Activity:
Reproduce the entries that follow, exactly and in full.

Source material:
━━━━

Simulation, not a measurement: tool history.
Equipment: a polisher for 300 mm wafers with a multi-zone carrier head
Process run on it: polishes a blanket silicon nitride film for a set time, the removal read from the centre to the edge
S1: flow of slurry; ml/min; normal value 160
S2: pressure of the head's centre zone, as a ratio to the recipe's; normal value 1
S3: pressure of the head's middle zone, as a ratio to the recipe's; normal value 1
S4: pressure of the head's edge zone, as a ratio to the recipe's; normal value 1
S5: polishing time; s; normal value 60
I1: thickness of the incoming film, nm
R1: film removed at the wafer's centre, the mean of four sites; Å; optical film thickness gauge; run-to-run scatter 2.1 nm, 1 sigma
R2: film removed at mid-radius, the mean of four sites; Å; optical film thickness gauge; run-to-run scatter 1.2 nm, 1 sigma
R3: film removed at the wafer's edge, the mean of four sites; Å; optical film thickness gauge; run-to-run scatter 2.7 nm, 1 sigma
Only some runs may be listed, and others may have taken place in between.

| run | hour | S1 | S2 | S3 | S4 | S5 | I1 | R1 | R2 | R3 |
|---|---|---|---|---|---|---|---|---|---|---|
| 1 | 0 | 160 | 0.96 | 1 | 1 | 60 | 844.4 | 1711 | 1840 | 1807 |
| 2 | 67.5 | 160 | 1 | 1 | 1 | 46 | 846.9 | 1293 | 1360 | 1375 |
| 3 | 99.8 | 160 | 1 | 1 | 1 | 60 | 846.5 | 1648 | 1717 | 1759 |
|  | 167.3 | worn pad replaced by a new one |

━━━━

Expected answer:
Simulation, not a measurement: tool history.
Equipment: a polisher for 300 mm wafers with a multi-zone carrier head
Process run on it: polishes a blanket silicon nitride film for a set time, the removal read from the centre to the edge
S1: flow of slurry; ml/min; normal value 160
S2: pressure of the head's centre zone, as a ratio to the recipe's; normal value 1
S3: pressure of the head's middle zone, as a ratio to the recipe's; normal value 1
S4: pressure of the head's edge zone, as a ratio to the recipe's; normal value 1
S5: polishing time; s; normal value 60
I1: thickness of the incoming film, nm
R1: film removed at the wafer's centre, the mean of four sites; Å; optical film thickness gauge; run-to-run scatter 2.1 nm, 1 sigma
R2: film removed at mid-radius, the mean of four sites; Å; optical film thickness gauge; run-to-run scatter 1.2 nm, 1 sigma
R3: film removed at the wafer's edge, the mean of four sites; Å; optical film thickness gauge; run-to-run scatter 2.7 nm, 1 sigma
Only some runs may be listed, and others may have taken place in between.

| run | hour | S1 | S2 | S3 | S4 | S5 | I1 | R1 | R2 | R3 |
|---|---|---|---|---|---|---|---|---|---|---|
| 1 | 0 | 160 | 0.96 | 1 | 1 | 60 | 844.4 | 1711 | 1840 | 1807 |
| 2 | 67.5 | 160 | 1 | 1 | 1 | 46 | 846.9 | 1293 | 1360 | 1375 |
| 3 | 99.8 | 160 | 1 | 1 | 1 | 60 | 846.5 | 1648 | 1717 | 1759 |
|  | 167.3 | worn pad replaced by a new one |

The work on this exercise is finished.